::: Data excerpts :::

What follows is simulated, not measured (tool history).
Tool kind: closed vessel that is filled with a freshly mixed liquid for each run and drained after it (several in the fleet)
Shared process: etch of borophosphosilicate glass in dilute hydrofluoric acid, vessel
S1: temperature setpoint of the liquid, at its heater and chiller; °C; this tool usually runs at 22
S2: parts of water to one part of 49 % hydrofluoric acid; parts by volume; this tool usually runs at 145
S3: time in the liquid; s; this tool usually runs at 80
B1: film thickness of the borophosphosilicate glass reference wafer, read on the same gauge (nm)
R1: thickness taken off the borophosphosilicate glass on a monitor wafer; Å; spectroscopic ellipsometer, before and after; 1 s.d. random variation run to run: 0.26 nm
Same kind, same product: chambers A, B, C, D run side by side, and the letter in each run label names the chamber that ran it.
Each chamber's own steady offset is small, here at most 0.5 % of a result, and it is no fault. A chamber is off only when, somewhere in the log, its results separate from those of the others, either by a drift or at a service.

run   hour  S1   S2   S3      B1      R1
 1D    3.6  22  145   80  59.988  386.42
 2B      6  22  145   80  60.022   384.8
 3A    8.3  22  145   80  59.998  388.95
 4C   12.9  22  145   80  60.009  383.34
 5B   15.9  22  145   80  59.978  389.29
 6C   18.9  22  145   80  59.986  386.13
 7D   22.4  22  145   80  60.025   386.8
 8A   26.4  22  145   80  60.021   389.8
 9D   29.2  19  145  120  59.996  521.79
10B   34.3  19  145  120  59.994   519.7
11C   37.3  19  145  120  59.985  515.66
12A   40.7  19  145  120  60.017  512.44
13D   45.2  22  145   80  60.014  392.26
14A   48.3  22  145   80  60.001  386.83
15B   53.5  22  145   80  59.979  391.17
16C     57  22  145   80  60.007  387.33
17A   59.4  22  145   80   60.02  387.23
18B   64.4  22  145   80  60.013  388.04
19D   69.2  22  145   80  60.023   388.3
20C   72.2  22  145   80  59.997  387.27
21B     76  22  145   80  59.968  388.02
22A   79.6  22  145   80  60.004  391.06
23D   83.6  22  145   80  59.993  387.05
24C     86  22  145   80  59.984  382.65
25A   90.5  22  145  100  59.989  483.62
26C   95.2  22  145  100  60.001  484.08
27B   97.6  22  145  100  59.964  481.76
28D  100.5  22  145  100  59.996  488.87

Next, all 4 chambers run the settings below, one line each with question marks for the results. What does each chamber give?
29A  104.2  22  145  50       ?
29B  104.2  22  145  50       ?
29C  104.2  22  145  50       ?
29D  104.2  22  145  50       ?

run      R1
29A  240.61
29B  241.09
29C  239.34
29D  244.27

:::

### Work order
Starting with the first line of the entries, transcribe every line up to and including the one with "Each chamber's own".

### Problem solution
What follows is simulated, not measured (tool history).
Tool kind: closed vessel that is filled with a freshly mixed liquid for each run and drained after it (several in the fleet)
Shared process: etch of borophosphosilicate glass in dilute hydrofluoric acid, vessel
S1: temperature setpoint of the liquid, at its heater and chiller; °C; this tool usually runs at 22
S2: parts of water to one part of 49 % hydrofluoric acid; parts by volume; this tool usually runs at 145
S3: time in the liquid; s; this tool usually runs at 80
B1: film thickness of the borophosphosilicate glass reference wafer, read on the same gauge (nm)
R1: thickness taken off the borophosphosilicate glass on a monitor wafer; Å; spectroscopic ellipsometer, before and after; 1 s.d. random variation run to run: 0.26 nm
Same kind, same product: chambers A, B, C, D run side by side, and the letter in each run label names the chamber that ran it.
Each chamber's own steady offset is small, here at most 0.5 % of a result, and it is no fault. A chamber is off only when, somewhere in the log, its results separate from those of the others, either by a drift or at a service.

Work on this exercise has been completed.